++++ DATA FOR REVIEW

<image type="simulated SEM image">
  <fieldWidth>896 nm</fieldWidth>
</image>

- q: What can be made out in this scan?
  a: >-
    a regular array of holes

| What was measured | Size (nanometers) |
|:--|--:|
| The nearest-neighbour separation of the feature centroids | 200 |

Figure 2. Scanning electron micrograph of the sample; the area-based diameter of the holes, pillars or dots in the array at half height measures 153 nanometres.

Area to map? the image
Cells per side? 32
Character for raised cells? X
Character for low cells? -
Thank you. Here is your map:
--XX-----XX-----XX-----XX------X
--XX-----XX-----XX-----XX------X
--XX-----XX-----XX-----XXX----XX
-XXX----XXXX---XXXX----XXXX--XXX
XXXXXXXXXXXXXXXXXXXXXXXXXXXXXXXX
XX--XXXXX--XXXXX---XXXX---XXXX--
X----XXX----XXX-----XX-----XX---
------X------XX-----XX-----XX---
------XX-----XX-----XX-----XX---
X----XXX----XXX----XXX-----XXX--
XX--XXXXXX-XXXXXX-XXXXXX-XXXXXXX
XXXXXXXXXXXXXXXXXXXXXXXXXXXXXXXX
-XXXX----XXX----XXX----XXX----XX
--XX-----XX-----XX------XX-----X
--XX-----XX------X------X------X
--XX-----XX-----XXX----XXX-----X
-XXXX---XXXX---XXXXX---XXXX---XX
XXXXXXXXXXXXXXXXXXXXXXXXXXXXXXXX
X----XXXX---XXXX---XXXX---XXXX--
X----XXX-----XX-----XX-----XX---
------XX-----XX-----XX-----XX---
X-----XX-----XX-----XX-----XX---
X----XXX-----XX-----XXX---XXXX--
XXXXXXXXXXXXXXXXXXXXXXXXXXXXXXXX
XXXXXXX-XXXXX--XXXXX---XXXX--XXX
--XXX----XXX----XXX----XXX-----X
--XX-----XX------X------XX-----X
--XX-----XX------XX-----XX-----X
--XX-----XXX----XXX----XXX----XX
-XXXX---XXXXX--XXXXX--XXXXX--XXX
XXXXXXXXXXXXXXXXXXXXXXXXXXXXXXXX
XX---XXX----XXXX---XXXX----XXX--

++++++++

ASSIGNMENT. Beginning at the top of the data, please return every line until and including the line containing "Character for low", copied exactly, and nothing past it.

SOLUTION.
<image type="simulated SEM image">
  <fieldWidth>896 nm</fieldWidth>
</image>

- q: What can be made out in this scan?
  a: >-
    a regular array of holes

| What was measured | Size (nanometers) |
|:--|--:|
| The nearest-neighbour separation of the feature centroids | 200 |

Figure 2. Scanning electron micrograph of the sample; the area-based diameter of the holes, pillars or dots in the array at half height measures 153 nanometres.

Area to map? the image
Cells per side? 32
Character for raised cells? X
Character for low cells? -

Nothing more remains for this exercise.